Given entries:
★ ★ ★

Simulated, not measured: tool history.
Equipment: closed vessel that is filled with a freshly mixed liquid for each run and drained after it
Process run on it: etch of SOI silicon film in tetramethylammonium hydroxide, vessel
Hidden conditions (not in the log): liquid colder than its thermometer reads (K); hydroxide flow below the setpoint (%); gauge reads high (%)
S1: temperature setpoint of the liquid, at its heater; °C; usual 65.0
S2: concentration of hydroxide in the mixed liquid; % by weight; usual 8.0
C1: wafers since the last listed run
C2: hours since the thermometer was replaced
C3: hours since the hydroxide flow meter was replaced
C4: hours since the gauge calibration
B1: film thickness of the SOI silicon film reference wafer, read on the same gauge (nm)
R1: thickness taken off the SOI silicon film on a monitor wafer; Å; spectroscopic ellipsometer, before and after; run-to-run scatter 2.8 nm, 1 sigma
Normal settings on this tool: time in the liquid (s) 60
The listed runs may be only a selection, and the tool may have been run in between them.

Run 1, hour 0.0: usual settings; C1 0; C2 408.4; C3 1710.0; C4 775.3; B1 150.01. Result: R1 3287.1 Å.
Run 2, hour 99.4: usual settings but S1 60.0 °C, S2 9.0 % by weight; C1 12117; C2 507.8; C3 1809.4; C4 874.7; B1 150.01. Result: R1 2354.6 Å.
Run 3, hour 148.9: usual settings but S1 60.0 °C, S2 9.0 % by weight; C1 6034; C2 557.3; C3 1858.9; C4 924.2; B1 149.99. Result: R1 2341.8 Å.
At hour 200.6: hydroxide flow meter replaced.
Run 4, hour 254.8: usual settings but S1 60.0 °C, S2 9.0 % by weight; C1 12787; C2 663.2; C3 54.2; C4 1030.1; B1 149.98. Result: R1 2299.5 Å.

★ ★ ★

Exercise:
Only the lines from the beginning of the entries through the line bearing "At hour 200.6: hydroxide flow meter replaced." should be returned, each exactly as written.

Your solution:
Simulated, not measured: tool history.
Equipment: closed vessel that is filled with a freshly mixed liquid for each run and drained after it
Process run on it: etch of SOI silicon film in tetramethylammonium hydroxide, vessel
Hidden conditions (not in the log): liquid colder than its thermometer reads (K); hydroxide flow below the setpoint (%); gauge reads high (%)
S1: temperature setpoint of the liquid, at its heater; °C; usual 65.0
S2: concentration of hydroxide in the mixed liquid; % by weight; usual 8.0
C1: wafers since the last listed run
C2: hours since the thermometer was replaced
C3: hours since the hydroxide flow meter was replaced
C4: hours since the gauge calibration
B1: film thickness of the SOI silicon film reference wafer, read on the same gauge (nm)
R1: thickness taken off the SOI silicon film on a monitor wafer; Å; spectroscopic ellipsometer, before and after; run-to-run scatter 2.8 nm, 1 sigma
Normal settings on this tool: time in the liquid (s) 60
The listed runs may be only a selection, and the tool may have been run in between them.

Run 1, hour 0.0: usual settings; C1 0; C2 408.4; C3 1710.0; C4 775.3; B1 150.01. Result: R1 3287.1 Å.
Run 2, hour 99.4: usual settings but S1 60.0 °C, S2 9.0 % by weight; C1 12117; C2 507.8; C3 1809.4; C4 874.7; B1 150.01. Result: R1 2354.6 Å.
Run 3, hour 148.9: usual settings but S1 60.0 °C, S2 9.0 % by weight; C1 6034; C2 557.3; C3 1858.9; C4 924.2; B1 149.99. Result: R1 2341.8 Å.
At hour 200.6: hydroxide flow meter replaced.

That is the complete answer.